◆ **Data**:
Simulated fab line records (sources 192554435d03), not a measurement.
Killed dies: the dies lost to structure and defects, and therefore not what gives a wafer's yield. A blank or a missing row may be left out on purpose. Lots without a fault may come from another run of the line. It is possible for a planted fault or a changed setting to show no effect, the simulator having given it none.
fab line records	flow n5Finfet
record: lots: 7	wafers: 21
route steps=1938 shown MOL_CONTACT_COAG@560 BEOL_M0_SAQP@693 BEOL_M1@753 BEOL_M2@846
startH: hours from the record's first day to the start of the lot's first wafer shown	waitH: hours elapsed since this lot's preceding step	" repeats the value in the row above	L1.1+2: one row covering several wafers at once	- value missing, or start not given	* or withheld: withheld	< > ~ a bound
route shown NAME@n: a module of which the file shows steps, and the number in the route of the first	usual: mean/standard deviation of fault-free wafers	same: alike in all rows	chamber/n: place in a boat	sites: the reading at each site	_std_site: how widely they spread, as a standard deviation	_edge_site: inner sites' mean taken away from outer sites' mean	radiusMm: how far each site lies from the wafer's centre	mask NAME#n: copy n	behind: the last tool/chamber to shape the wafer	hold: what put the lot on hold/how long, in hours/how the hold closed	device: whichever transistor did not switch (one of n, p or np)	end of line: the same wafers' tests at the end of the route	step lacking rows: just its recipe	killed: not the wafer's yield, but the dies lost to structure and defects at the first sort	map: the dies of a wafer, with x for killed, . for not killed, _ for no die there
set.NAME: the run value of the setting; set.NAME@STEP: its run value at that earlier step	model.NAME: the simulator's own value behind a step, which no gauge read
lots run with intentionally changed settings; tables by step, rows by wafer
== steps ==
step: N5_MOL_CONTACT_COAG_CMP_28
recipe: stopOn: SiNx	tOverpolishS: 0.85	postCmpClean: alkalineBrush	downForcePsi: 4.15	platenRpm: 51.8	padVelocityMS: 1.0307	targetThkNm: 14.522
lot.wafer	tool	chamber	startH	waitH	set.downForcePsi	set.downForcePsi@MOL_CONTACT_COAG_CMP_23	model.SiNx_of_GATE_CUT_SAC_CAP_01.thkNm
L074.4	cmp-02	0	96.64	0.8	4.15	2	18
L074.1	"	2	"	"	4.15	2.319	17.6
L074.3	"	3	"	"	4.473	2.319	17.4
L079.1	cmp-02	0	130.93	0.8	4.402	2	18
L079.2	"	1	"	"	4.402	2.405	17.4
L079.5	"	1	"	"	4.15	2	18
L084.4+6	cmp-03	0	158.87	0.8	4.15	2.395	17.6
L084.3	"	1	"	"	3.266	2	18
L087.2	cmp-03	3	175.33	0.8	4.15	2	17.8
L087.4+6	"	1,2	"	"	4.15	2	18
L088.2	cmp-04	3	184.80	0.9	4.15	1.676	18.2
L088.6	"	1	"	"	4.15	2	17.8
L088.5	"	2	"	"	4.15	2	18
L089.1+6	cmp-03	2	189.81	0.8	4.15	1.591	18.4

◆ **Assignment**:
Beginning at the line above with "route steps=1938 shown" and finishing at the line with "startH: hours from", return each line exactly and return nothing else.

◆ **Reply**:
route steps=1938 shown MOL_CONTACT_COAG@560 BEOL_M0_SAQP@693 BEOL_M1@753 BEOL_M2@846
startH: hours from the record's first day to the start of the lot's first wafer shown	waitH: hours elapsed since this lot's preceding step	" repeats the value in the row above	L1.1+2: one row covering several wafers at once	- value missing, or start not given	* or withheld: withheld	< > ~ a bound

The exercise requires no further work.